-- Data section --
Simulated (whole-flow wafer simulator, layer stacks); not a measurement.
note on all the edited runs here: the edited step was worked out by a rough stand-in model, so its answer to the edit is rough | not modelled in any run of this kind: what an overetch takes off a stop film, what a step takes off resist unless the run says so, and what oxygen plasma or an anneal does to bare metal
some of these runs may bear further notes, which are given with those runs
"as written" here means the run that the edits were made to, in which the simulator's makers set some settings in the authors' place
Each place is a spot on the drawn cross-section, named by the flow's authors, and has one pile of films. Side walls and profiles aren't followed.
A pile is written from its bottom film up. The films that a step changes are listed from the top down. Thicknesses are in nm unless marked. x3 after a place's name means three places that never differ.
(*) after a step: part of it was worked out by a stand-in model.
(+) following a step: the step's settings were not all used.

-- Assigned task --
The material should be transcribed in full, character for character.

-- Worked solution --
Simulated (whole-flow wafer simulator, layer stacks); not a measurement.
note on all the edited runs here: the edited step was worked out by a rough stand-in model, so its answer to the edit is rough | not modelled in any run of this kind: what an overetch takes off a stop film, what a step takes off resist unless the run says so, and what oxygen plasma or an anneal does to bare metal
some of these runs may bear further notes, which are given with those runs
"as written" here means the run that the edits were made to, in which the simulator's makers set some settings in the authors' place
Each place is a spot on the drawn cross-section, named by the flow's authors, and has one pile of films. Side walls and profiles aren't followed.
A pile is written from its bottom film up. The films that a step changes are listed from the top down. Thicknesses are in nm unless marked. x3 after a place's name means three places that never differ.
(*) after a step: part of it was worked out by a stand-in model.
(+) following a step: the step's settings were not all used.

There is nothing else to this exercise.